[Data excerpts]
========================================
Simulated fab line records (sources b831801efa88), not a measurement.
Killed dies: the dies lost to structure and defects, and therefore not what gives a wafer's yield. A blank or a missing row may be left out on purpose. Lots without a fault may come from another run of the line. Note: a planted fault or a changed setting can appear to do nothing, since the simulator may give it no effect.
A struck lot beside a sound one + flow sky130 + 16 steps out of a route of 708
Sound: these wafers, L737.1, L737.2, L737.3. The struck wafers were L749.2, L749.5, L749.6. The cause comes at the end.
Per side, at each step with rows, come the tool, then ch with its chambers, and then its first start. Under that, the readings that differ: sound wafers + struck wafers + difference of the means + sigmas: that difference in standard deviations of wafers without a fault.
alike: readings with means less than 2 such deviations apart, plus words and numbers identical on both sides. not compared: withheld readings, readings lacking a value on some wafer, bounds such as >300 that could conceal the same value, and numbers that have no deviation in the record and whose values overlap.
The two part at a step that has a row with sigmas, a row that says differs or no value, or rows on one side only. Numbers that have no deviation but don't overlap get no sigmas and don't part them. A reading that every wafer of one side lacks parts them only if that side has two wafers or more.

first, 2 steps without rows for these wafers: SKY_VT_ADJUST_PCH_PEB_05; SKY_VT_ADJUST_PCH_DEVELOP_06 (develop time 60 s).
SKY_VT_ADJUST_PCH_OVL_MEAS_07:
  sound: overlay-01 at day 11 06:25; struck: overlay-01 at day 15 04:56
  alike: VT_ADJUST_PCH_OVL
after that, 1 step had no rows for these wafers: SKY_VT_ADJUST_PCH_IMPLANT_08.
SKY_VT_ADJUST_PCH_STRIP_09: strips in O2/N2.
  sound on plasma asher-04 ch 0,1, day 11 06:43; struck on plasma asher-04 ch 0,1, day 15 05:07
========================================

[Work item] Produce an exact copy of every entry above.

[Result]
Simulated fab line records (sources b831801efa88), not a measurement.
Killed dies: the dies lost to structure and defects, and therefore not what gives a wafer's yield. A blank or a missing row may be left out on purpose. Lots without a fault may come from another run of the line. Note: a planted fault or a changed setting can appear to do nothing, since the simulator may give it no effect.
A struck lot beside a sound one + flow sky130 + 16 steps out of a route of 708
Sound: these wafers, L737.1, L737.2, L737.3. The struck wafers were L749.2, L749.5, L749.6. The cause comes at the end.
Per side, at each step with rows, come the tool, then ch with its chambers, and then its first start. Under that, the readings that differ: sound wafers + struck wafers + difference of the means + sigmas: that difference in standard deviations of wafers without a fault.
alike: readings with means less than 2 such deviations apart, plus words and numbers identical on both sides. not compared: withheld readings, readings lacking a value on some wafer, bounds such as >300 that could conceal the same value, and numbers that have no deviation in the record and whose values overlap.
The two part at a step that has a row with sigmas, a row that says differs or no value, or rows on one side only. Numbers that have no deviation but don't overlap get no sigmas and don't part them. A reading that every wafer of one side lacks parts them only if that side has two wafers or more.

first, 2 steps without rows for these wafers: SKY_VT_ADJUST_PCH_PEB_05; SKY_VT_ADJUST_PCH_DEVELOP_06 (develop time 60 s).
SKY_VT_ADJUST_PCH_OVL_MEAS_07:
  sound: overlay-01 at day 11 06:25; struck: overlay-01 at day 15 04:56
  alike: VT_ADJUST_PCH_OVL
after that, 1 step had no rows for these wafers: SKY_VT_ADJUST_PCH_IMPLANT_08.
SKY_VT_ADJUST_PCH_STRIP_09: strips in O2/N2.
  sound on plasma asher-04 ch 0,1, day 11 06:43; struck on plasma asher-04 ch 0,1, day 15 05:07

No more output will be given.